* EXCERPTED RECORDS
════

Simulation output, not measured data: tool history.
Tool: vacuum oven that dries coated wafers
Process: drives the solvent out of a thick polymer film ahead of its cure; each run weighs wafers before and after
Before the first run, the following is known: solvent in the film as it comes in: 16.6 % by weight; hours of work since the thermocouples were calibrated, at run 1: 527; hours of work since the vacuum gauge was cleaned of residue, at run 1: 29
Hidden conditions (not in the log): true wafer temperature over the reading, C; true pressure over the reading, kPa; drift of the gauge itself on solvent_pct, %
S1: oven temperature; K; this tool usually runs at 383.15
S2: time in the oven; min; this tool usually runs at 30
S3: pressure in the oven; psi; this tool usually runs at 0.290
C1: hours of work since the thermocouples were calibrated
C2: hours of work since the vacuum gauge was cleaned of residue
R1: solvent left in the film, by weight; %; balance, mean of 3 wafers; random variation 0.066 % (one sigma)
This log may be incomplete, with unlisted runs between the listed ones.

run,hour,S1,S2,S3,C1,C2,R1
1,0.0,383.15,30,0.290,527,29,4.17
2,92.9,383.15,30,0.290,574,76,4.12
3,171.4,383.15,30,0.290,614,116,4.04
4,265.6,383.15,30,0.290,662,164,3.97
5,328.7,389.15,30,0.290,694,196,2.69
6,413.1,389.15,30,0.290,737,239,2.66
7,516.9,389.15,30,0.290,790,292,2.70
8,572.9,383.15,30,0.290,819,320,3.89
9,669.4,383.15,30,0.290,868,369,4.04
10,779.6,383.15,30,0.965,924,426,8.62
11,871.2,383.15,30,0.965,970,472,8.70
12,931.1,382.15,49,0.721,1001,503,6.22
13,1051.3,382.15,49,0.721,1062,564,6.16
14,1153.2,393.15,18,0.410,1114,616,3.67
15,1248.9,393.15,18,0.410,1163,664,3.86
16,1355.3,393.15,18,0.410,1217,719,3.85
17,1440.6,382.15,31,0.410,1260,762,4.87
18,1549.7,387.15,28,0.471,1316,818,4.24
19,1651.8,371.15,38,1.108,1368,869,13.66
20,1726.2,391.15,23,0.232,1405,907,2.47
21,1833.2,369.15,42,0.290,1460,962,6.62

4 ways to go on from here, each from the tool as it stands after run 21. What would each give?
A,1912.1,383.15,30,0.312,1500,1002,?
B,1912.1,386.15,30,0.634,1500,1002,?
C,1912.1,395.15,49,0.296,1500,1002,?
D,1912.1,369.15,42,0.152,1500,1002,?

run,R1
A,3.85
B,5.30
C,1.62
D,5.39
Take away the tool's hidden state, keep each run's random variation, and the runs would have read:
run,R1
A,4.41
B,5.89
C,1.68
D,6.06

════

* TASK ITEM
Both end lines included, restate word for word the lines above from the line with "12,931.1,382.15,49,0.721,1001,503,6.22" to the line with "18,1549.7,387.15,28,0.471,1316,818,4.24", and nothing else.

* EXERCISE SOLUTION
12,931.1,382.15,49,0.721,1001,503,6.22
13,1051.3,382.15,49,0.721,1062,564,6.16
14,1153.2,393.15,18,0.410,1114,616,3.67
15,1248.9,393.15,18,0.410,1163,664,3.86
16,1355.3,393.15,18,0.410,1217,719,3.85
17,1440.6,382.15,31,0.410,1260,762,4.87
18,1549.7,387.15,28,0.471,1316,818,4.24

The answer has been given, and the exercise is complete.